**RECORD EXTRACTS**
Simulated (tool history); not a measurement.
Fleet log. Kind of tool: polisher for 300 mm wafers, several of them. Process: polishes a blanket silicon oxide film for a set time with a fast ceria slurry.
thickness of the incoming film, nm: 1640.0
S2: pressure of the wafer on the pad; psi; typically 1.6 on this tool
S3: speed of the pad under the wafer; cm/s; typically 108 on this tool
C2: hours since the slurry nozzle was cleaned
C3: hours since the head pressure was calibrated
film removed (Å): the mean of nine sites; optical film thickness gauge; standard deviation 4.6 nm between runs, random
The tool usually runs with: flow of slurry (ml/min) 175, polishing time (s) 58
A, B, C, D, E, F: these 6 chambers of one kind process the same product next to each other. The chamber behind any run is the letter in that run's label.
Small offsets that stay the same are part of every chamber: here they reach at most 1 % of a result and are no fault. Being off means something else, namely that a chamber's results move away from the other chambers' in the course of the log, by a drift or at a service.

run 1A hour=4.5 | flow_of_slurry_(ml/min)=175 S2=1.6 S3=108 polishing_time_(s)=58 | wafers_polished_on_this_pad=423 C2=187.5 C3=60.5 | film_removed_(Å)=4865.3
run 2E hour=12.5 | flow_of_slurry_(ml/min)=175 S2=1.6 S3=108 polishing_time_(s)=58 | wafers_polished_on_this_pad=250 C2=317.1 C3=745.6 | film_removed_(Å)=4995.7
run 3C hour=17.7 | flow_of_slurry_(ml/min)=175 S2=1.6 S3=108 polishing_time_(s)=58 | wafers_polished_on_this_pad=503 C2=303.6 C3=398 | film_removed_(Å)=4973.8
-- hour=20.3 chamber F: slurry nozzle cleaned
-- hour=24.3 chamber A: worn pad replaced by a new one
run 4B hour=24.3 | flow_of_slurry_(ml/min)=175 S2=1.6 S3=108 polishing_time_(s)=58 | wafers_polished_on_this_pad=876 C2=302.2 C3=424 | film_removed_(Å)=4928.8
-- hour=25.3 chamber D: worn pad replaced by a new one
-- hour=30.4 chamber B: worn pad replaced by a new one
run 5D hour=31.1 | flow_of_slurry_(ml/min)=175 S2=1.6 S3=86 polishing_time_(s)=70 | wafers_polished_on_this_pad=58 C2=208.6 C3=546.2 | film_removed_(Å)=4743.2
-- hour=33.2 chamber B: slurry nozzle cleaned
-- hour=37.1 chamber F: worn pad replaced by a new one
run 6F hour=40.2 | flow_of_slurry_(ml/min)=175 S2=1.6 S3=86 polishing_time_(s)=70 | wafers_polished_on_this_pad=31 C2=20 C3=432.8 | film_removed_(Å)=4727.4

**TASK ITEM**
Your answer must be the data above, copied exactly from its first line through the line containing "The tool usually", and nothing more.

**WRITTEN RESPONSE**
Simulated (tool history); not a measurement.
Fleet log. Kind of tool: polisher for 300 mm wafers, several of them. Process: polishes a blanket silicon oxide film for a set time with a fast ceria slurry.
thickness of the incoming film, nm: 1640.0
S2: pressure of the wafer on the pad; psi; typically 1.6 on this tool
S3: speed of the pad under the wafer; cm/s; typically 108 on this tool
C2: hours since the slurry nozzle was cleaned
C3: hours since the head pressure was calibrated
film removed (Å): the mean of nine sites; optical film thickness gauge; standard deviation 4.6 nm between runs, random
The tool usually runs with: flow of slurry (ml/min) 175, polishing time (s) 58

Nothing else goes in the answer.